►

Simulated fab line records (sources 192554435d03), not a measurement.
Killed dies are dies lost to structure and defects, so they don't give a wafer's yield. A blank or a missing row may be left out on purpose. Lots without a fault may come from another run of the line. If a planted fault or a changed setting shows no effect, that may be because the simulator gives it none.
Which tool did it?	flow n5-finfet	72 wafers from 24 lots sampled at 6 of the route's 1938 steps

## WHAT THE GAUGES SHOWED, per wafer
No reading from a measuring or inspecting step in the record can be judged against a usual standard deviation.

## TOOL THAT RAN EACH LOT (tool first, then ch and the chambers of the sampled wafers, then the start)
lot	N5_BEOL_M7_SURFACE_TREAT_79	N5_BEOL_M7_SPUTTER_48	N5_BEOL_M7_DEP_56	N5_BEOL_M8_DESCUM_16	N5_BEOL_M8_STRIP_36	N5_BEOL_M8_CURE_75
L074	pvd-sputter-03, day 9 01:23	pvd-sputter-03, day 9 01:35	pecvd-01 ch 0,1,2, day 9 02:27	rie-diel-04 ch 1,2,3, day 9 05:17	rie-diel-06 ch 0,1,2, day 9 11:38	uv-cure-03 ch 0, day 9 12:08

◄

= Work request =
Copy, exactly and only, the lines above that begin with the one containing "## WHAT THE GAUGES SHOWED, per wafer" and finish with the one containing "## TOOL THAT".

= Response box =
## WHAT THE GAUGES SHOWED, per wafer
No reading from a measuring or inspecting step in the record can be judged against a usual standard deviation.

## TOOL THAT RAN EACH LOT (tool first, then ch and the chambers of the sampled wafers, then the start)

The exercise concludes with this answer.